### Requirement
The response must reproduce every record below without alteration.

# # # # #
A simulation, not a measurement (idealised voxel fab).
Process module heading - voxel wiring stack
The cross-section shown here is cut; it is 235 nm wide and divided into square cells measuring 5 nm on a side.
# # # # #

### Your solution
A simulation, not a measurement (idealised voxel fab).
Process module heading - voxel wiring stack
The cross-section shown here is cut; it is 235 nm wide and divided into square cells measuring 5 nm on a side.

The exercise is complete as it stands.